◆ **Required action**
Retype all of the records shown beneath this task, exactly as they stand.

◆ **Data extract**
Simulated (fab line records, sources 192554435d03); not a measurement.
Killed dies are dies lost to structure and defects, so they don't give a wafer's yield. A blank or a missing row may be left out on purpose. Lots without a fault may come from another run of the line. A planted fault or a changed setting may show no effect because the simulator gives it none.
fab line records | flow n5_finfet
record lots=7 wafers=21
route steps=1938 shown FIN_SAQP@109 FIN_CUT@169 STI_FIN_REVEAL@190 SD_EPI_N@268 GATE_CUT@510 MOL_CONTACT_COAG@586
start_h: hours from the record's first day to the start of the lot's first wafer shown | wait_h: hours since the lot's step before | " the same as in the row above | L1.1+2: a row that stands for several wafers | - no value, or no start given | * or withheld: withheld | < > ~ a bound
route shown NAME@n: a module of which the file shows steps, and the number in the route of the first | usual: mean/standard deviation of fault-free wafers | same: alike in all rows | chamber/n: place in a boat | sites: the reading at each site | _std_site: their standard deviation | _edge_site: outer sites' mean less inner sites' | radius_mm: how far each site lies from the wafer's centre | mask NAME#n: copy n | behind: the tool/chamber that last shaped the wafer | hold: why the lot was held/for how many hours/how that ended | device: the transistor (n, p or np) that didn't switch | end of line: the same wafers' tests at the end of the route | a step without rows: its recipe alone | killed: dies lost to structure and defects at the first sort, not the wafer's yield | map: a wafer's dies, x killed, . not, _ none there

◆ **Exercise output**
Simulated (fab line records, sources 192554435d03); not a measurement.
Killed dies are dies lost to structure and defects, so they don't give a wafer's yield. A blank or a missing row may be left out on purpose. Lots without a fault may come from another run of the line. A planted fault or a changed setting may show no effect because the simulator gives it none.
fab line records | flow n5_finfet
record lots=7 wafers=21
route steps=1938 shown FIN_SAQP@109 FIN_CUT@169 STI_FIN_REVEAL@190 SD_EPI_N@268 GATE_CUT@510 MOL_CONTACT_COAG@586
start_h: hours from the record's first day to the start of the lot's first wafer shown | wait_h: hours since the lot's step before | " the same as in the row above | L1.1+2: a row that stands for several wafers | - no value, or no start given | * or withheld: withheld | < > ~ a bound
route shown NAME@n: a module of which the file shows steps, and the number in the route of the first | usual: mean/standard deviation of fault-free wafers | same: alike in all rows | chamber/n: place in a boat | sites: the reading at each site | _std_site: their standard deviation | _edge_site: outer sites' mean less inner sites' | radius_mm: how far each site lies from the wafer's centre | mask NAME#n: copy n | behind: the tool/chamber that last shaped the wafer | hold: why the lot was held/for how many hours/how that ended | device: the transistor (n, p or np) that didn't switch | end of line: the same wafers' tests at the end of the route | a step without rows: its recipe alone | killed: dies lost to structure and defects at the first sort, not the wafer's yield | map: a wafer's dies, x killed, . not, _ none there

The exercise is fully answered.